====
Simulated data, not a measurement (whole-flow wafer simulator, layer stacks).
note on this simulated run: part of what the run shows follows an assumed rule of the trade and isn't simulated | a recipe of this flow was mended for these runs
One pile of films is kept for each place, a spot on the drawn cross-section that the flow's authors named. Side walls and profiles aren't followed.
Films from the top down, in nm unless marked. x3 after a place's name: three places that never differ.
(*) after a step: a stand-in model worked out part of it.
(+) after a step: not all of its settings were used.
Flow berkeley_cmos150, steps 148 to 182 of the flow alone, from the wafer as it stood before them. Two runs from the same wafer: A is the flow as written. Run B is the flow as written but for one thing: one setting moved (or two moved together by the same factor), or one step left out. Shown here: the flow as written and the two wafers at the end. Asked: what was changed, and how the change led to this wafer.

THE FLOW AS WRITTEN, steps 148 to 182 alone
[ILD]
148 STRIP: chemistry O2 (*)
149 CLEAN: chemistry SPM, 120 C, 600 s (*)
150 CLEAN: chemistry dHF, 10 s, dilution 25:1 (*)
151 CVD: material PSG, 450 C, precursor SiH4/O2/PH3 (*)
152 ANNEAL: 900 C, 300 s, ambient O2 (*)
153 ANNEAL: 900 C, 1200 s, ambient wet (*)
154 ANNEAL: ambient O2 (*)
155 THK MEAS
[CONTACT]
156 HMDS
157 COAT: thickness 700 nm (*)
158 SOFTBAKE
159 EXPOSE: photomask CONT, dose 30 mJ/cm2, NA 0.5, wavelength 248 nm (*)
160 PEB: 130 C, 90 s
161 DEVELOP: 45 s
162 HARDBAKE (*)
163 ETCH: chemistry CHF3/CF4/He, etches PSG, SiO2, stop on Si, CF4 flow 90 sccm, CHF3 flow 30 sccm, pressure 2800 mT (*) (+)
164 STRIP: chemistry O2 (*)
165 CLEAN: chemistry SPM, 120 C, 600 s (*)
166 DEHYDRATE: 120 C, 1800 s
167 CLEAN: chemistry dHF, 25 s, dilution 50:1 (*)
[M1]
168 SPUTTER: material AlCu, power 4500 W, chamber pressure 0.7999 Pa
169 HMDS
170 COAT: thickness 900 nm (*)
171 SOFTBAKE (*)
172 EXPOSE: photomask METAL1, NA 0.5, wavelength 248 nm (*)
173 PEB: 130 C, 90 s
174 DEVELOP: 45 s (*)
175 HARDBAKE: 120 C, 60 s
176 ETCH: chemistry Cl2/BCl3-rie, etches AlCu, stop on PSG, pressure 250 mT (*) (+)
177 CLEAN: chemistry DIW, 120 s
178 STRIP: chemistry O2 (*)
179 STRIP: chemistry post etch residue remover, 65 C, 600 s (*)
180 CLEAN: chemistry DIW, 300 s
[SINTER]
====

=== Action item ===
Retype exactly, and only, the lines above from the one where "162 HARDBAKE (*)" occurs up to and including the one where "180 CLEAN: chemistry DIW, 300 s" occurs.

=== Response box ===
162 HARDBAKE (*)
163 ETCH: chemistry CHF3/CF4/He, etches PSG, SiO2, stop on Si, CF4 flow 90 sccm, CHF3 flow 30 sccm, pressure 2800 mT (*) (+)
164 STRIP: chemistry O2 (*)
165 CLEAN: chemistry SPM, 120 C, 600 s (*)
166 DEHYDRATE: 120 C, 1800 s
167 CLEAN: chemistry dHF, 25 s, dilution 50:1 (*)
[M1]
168 SPUTTER: material AlCu, power 4500 W, chamber pressure 0.7999 Pa
169 HMDS
170 COAT: thickness 900 nm (*)
171 SOFTBAKE (*)
172 EXPOSE: photomask METAL1, NA 0.5, wavelength 248 nm (*)
173 PEB: 130 C, 90 s
174 DEVELOP: 45 s (*)
175 HARDBAKE: 120 C, 60 s
176 ETCH: chemistry Cl2/BCl3-rie, etches AlCu, stop on PSG, pressure 250 mT (*) (+)
177 CLEAN: chemistry DIW, 120 s
178 STRIP: chemistry O2 (*)
179 STRIP: chemistry post etch residue remover, 65 C, 600 s (*)
180 CLEAN: chemistry DIW, 300 s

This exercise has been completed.